Please write out, exactly as given, every line of the entries below up to and including the line with "2. Move to 168 nm from the left edge.".

---- Supplied information

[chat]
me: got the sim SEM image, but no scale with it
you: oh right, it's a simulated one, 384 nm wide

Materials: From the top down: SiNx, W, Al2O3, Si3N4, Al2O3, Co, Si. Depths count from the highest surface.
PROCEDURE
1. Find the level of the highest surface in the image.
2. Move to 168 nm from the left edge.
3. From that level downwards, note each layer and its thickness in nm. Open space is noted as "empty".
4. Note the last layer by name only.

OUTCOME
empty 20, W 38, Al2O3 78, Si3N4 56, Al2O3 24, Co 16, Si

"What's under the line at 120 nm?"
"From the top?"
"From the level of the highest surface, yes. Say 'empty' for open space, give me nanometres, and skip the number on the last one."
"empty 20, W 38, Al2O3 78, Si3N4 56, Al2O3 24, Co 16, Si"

--------

■ **Answer section**:
[chat]
me: got the sim SEM image, but no scale with it
you: oh right, it's a simulated one, 384 nm wide

Materials: From the top down: SiNx, W, Al2O3, Si3N4, Al2O3, Co, Si. Depths count from the highest surface.
PROCEDURE
1. Find the level of the highest surface in the image.
2. Move to 168 nm from the left edge.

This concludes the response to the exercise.